### Extracted entries
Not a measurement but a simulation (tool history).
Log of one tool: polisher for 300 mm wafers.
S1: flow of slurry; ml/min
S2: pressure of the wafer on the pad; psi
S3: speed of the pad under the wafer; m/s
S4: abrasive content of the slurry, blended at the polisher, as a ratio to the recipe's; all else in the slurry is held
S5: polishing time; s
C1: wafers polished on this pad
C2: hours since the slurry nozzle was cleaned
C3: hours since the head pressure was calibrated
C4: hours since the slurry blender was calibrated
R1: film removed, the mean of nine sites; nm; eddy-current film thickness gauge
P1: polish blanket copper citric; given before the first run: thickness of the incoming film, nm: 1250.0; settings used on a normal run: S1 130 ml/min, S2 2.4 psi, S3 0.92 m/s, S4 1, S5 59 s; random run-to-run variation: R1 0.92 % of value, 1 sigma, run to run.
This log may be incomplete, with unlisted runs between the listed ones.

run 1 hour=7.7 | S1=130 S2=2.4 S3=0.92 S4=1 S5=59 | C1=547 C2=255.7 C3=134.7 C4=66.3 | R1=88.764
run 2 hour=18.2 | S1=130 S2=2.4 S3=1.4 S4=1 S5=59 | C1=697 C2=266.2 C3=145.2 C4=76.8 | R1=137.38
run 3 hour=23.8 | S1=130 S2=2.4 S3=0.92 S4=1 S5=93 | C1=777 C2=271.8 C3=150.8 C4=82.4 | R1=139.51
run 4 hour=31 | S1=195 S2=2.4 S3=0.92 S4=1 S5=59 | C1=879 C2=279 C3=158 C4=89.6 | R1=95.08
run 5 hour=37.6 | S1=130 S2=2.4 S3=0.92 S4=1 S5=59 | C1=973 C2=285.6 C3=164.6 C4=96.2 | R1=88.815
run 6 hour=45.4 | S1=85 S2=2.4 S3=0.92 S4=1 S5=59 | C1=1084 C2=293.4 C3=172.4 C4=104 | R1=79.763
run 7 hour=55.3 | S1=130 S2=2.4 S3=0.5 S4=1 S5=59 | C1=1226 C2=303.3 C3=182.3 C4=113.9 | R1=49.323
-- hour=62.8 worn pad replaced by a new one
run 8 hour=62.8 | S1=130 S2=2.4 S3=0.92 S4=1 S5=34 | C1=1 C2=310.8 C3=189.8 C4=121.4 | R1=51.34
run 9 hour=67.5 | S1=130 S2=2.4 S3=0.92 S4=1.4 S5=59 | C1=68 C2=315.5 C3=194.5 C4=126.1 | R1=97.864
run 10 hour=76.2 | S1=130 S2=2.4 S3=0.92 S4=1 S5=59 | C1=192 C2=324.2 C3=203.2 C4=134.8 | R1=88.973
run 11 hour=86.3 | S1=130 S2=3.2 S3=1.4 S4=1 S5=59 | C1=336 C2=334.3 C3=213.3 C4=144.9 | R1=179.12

### Work order
In the listing above, reproduce the first line and each one after it through the line that contains "run 2 hour=18.2".

### Exercise response
Not a measurement but a simulation (tool history).
Log of one tool: polisher for 300 mm wafers.
S1: flow of slurry; ml/min
S2: pressure of the wafer on the pad; psi
S3: speed of the pad under the wafer; m/s
S4: abrasive content of the slurry, blended at the polisher, as a ratio to the recipe's; all else in the slurry is held
S5: polishing time; s
C1: wafers polished on this pad
C2: hours since the slurry nozzle was cleaned
C3: hours since the head pressure was calibrated
C4: hours since the slurry blender was calibrated
R1: film removed, the mean of nine sites; nm; eddy-current film thickness gauge
P1: polish blanket copper citric; given before the first run: thickness of the incoming film, nm: 1250.0; settings used on a normal run: S1 130 ml/min, S2 2.4 psi, S3 0.92 m/s, S4 1, S5 59 s; random run-to-run variation: R1 0.92 % of value, 1 sigma, run to run.
This log may be incomplete, with unlisted runs between the listed ones.

run 1 hour=7.7 | S1=130 S2=2.4 S3=0.92 S4=1 S5=59 | C1=547 C2=255.7 C3=134.7 C4=66.3 | R1=88.764
run 2 hour=18.2 | S1=130 S2=2.4 S3=1.4 S4=1 S5=59 | C1=697 C2=266.2 C3=145.2 C4=76.8 | R1=137.38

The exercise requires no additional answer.